......
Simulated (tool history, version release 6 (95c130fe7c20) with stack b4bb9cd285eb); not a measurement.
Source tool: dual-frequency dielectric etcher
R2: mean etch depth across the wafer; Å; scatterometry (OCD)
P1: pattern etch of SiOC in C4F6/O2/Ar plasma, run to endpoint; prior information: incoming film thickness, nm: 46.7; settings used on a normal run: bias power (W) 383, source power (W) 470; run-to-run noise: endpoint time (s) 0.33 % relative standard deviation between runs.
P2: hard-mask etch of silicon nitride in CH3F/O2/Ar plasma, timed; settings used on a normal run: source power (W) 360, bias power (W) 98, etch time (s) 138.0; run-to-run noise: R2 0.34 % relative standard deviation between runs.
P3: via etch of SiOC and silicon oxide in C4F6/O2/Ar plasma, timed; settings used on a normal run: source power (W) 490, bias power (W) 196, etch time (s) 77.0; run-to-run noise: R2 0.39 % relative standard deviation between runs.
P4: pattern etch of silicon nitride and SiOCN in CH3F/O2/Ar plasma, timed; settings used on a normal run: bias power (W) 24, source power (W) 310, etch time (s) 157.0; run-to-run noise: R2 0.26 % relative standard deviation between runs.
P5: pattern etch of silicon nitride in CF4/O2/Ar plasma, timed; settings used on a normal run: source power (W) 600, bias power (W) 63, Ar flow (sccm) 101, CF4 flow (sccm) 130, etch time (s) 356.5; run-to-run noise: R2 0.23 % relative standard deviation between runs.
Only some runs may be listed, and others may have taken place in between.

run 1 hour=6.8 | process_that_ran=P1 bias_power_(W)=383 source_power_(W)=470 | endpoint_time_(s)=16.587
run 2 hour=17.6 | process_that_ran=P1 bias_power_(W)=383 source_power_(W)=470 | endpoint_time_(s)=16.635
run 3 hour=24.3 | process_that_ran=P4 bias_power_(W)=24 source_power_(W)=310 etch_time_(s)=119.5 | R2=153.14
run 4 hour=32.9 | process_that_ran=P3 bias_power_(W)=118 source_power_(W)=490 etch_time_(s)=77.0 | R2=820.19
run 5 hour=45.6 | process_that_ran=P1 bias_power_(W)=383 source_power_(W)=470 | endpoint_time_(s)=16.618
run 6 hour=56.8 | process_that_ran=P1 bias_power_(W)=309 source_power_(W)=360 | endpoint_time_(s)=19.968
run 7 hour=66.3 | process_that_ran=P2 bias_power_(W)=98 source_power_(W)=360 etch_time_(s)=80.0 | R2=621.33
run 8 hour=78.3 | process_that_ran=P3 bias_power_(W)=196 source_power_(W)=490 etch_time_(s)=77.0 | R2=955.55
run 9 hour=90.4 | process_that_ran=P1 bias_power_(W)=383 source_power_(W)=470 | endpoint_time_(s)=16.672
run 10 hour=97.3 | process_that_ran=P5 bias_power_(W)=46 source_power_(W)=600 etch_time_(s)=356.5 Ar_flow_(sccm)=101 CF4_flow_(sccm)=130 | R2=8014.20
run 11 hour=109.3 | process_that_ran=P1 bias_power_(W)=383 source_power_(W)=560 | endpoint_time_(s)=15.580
......

Action item :: If a line falls between the first line of the records and the line containing "R2: mean etch", inclusive, repeat it exactly; leave out all others.

Your solution ::
Simulated (tool history, version release 6 (95c130fe7c20) with stack b4bb9cd285eb); not a measurement.
Source tool: dual-frequency dielectric etcher
R2: mean etch depth across the wafer; Å; scatterometry (OCD)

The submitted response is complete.